Every entry needs to be duplicated exactly.

··········

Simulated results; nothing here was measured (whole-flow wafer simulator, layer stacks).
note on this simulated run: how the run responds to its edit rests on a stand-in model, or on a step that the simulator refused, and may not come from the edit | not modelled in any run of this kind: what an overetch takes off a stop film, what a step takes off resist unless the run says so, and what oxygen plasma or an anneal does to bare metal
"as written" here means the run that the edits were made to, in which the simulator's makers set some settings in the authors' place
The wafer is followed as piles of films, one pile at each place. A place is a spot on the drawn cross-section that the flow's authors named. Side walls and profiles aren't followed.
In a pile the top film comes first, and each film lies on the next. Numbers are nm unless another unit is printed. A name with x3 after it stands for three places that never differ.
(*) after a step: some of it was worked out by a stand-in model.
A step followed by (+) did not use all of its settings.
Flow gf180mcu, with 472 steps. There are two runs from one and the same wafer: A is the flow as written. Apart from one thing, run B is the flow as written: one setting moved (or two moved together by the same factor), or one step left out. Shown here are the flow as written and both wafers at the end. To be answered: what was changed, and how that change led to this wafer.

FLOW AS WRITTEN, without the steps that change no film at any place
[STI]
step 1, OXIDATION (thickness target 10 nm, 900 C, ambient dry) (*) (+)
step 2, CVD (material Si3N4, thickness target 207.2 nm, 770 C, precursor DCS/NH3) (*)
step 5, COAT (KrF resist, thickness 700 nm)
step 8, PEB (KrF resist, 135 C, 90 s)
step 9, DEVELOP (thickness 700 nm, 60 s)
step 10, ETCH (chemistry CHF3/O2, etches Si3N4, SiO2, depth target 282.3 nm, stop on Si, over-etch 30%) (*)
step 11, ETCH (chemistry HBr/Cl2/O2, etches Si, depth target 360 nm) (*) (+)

··········

Written answer
Simulated results; nothing here was measured (whole-flow wafer simulator, layer stacks).
note on this simulated run: how the run responds to its edit rests on a stand-in model, or on a step that the simulator refused, and may not come from the edit | not modelled in any run of this kind: what an overetch takes off a stop film, what a step takes off resist unless the run says so, and what oxygen plasma or an anneal does to bare metal
"as written" here means the run that the edits were made to, in which the simulator's makers set some settings in the authors' place
The wafer is followed as piles of films, one pile at each place. A place is a spot on the drawn cross-section that the flow's authors named. Side walls and profiles aren't followed.
In a pile the top film comes first, and each film lies on the next. Numbers are nm unless another unit is printed. A name with x3 after it stands for three places that never differ.
(*) after a step: some of it was worked out by a stand-in model.
A step followed by (+) did not use all of its settings.
Flow gf180mcu, with 472 steps. There are two runs from one and the same wafer: A is the flow as written. Apart from one thing, run B is the flow as written: one setting moved (or two moved together by the same factor), or one step left out. Shown here are the flow as written and both wafers at the end. To be answered: what was changed, and how that change led to this wafer.

FLOW AS WRITTEN, without the steps that change no film at any place
[STI]
step 1, OXIDATION (thickness target 10 nm, 900 C, ambient dry) (*) (+)
step 2, CVD (material Si3N4, thickness target 207.2 nm, 770 C, precursor DCS/NH3) (*)
step 5, COAT (KrF resist, thickness 700 nm)
step 8, PEB (KrF resist, 135 C, 90 s)
step 9, DEVELOP (thickness 700 nm, 60 s)
step 10, ETCH (chemistry CHF3/O2, etches Si3N4, SiO2, depth target 282.3 nm, stop on Si, over-etch 30%) (*)
step 11, ETCH (chemistry HBr/Cl2/O2, etches Si, depth target 360 nm) (*) (+)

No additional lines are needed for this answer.